## Given entries
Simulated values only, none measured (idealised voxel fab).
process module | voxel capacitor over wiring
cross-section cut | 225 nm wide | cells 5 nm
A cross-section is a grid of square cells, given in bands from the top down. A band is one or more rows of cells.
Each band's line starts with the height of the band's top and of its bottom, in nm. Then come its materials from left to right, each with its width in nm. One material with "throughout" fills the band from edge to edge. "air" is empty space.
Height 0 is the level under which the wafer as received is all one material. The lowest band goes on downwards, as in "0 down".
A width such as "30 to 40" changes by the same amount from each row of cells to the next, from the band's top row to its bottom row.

## Work request
Print each line of the data exactly as it was written.

## Response
Simulated values only, none measured (idealised voxel fab).
process module | voxel capacitor over wiring
cross-section cut | 225 nm wide | cells 5 nm
A cross-section is a grid of square cells, given in bands from the top down. A band is one or more rows of cells.
Each band's line starts with the height of the band's top and of its bottom, in nm. Then come its materials from left to right, each with its width in nm. One material with "throughout" fills the band from edge to edge. "air" is empty space.
Height 0 is the level under which the wafer as received is all one material. The lowest band goes on downwards, as in "0 down".
A width such as "30 to 40" changes by the same amount from each row of cells to the next, from the band's top row to its bottom row.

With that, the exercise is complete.